● **RECORDS SHOWN**
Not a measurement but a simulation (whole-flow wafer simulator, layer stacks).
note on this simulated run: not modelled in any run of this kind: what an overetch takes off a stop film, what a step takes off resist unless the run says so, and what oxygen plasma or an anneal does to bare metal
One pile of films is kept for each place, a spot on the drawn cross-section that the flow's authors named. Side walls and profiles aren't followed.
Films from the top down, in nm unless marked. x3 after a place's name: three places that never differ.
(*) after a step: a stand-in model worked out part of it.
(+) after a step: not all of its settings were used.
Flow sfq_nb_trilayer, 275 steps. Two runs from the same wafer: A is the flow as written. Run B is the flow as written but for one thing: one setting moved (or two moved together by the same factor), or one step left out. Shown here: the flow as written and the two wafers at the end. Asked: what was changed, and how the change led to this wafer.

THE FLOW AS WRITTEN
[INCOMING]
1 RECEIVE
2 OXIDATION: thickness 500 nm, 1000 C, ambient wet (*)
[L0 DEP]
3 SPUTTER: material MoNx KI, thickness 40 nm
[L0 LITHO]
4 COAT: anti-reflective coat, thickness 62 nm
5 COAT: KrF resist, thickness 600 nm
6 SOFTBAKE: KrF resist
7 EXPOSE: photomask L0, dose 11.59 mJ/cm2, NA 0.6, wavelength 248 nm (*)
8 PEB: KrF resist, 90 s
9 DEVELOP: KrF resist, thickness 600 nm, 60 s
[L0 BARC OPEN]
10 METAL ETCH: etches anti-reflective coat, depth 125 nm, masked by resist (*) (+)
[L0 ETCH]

● **BRIEF**
Transcribe the material in full, exactly as it is given.

● **ANSWER AREA**
Not a measurement but a simulation (whole-flow wafer simulator, layer stacks).
note on this simulated run: not modelled in any run of this kind: what an overetch takes off a stop film, what a step takes off resist unless the run says so, and what oxygen plasma or an anneal does to bare metal
One pile of films is kept for each place, a spot on the drawn cross-section that the flow's authors named. Side walls and profiles aren't followed.
Films from the top down, in nm unless marked. x3 after a place's name: three places that never differ.
(*) after a step: a stand-in model worked out part of it.
(+) after a step: not all of its settings were used.
Flow sfq_nb_trilayer, 275 steps. Two runs from the same wafer: A is the flow as written. Run B is the flow as written but for one thing: one setting moved (or two moved together by the same factor), or one step left out. Shown here: the flow as written and the two wafers at the end. Asked: what was changed, and how the change led to this wafer.

THE FLOW AS WRITTEN
[INCOMING]
1 RECEIVE
2 OXIDATION: thickness 500 nm, 1000 C, ambient wet (*)
[L0 DEP]
3 SPUTTER: material MoNx KI, thickness 40 nm
[L0 LITHO]
4 COAT: anti-reflective coat, thickness 62 nm
5 COAT: KrF resist, thickness 600 nm
6 SOFTBAKE: KrF resist
7 EXPOSE: photomask L0, dose 11.59 mJ/cm2, NA 0.6, wavelength 248 nm (*)
8 PEB: KrF resist, 90 s
9 DEVELOP: KrF resist, thickness 600 nm, 60 s
[L0 BARC OPEN]
10 METAL ETCH: etches anti-reflective coat, depth 125 nm, masked by resist (*) (+)
[L0 ETCH]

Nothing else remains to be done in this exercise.